| Activity |
Reproduce all of the data that follows, character for character.

| Available data |
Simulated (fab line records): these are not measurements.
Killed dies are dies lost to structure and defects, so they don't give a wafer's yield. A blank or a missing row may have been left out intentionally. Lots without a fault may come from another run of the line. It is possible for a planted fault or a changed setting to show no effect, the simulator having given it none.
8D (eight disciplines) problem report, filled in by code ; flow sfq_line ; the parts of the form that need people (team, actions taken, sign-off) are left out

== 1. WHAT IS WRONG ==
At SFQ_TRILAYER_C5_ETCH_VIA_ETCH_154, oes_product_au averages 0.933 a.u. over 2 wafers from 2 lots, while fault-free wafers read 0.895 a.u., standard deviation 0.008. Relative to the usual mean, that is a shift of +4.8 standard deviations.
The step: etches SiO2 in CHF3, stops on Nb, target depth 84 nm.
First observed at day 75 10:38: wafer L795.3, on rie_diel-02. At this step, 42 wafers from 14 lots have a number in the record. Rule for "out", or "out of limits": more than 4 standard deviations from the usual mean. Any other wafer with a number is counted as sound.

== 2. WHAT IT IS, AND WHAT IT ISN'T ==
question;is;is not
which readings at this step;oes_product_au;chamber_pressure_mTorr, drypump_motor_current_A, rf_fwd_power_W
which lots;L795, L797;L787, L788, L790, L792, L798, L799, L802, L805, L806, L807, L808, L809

| Response box |
Simulated (fab line records): these are not measurements.
Killed dies are dies lost to structure and defects, so they don't give a wafer's yield. A blank or a missing row may have been left out intentionally. Lots without a fault may come from another run of the line. It is possible for a planted fault or a changed setting to show no effect, the simulator having given it none.
8D (eight disciplines) problem report, filled in by code ; flow sfq_line ; the parts of the form that need people (team, actions taken, sign-off) are left out

== 1. WHAT IS WRONG ==
At SFQ_TRILAYER_C5_ETCH_VIA_ETCH_154, oes_product_au averages 0.933 a.u. over 2 wafers from 2 lots, while fault-free wafers read 0.895 a.u., standard deviation 0.008. Relative to the usual mean, that is a shift of +4.8 standard deviations.
The step: etches SiO2 in CHF3, stops on Nb, target depth 84 nm.
First observed at day 75 10:38: wafer L795.3, on rie_diel-02. At this step, 42 wafers from 14 lots have a number in the record. Rule for "out", or "out of limits": more than 4 standard deviations from the usual mean. Any other wafer with a number is counted as sound.

== 2. WHAT IT IS, AND WHAT IT ISN'T ==
question;is;is not
which readings at this step;oes_product_au;chamber_pressure_mTorr, drypump_motor_current_A, rf_fwd_power_W
which lots;L795, L797;L787, L788, L790, L792, L798, L799, L802, L805, L806, L807, L808, L809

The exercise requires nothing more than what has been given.